_ _ _ _ _
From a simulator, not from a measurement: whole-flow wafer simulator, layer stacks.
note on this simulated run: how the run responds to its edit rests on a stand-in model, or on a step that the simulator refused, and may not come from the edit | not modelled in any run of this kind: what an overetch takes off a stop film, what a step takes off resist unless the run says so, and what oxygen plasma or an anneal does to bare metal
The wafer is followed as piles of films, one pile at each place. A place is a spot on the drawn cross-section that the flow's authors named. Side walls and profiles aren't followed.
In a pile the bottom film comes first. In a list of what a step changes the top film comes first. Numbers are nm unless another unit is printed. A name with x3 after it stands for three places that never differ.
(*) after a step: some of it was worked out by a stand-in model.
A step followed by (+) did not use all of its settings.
_ _ _ _ _

### [Action item]
Would you return the whole listing exactly as written?

### [Reply]
From a simulator, not from a measurement: whole-flow wafer simulator, layer stacks.
note on this simulated run: how the run responds to its edit rests on a stand-in model, or on a step that the simulator refused, and may not come from the edit | not modelled in any run of this kind: what an overetch takes off a stop film, what a step takes off resist unless the run says so, and what oxygen plasma or an anneal does to bare metal
The wafer is followed as piles of films, one pile at each place. A place is a spot on the drawn cross-section that the flow's authors named. Side walls and profiles aren't followed.
In a pile the bottom film comes first. In a list of what a step changes the top film comes first. Numbers are nm unless another unit is printed. A name with x3 after it stands for three places that never differ.
(*) after a step: some of it was worked out by a stand-in model.
A step followed by (+) did not use all of its settings.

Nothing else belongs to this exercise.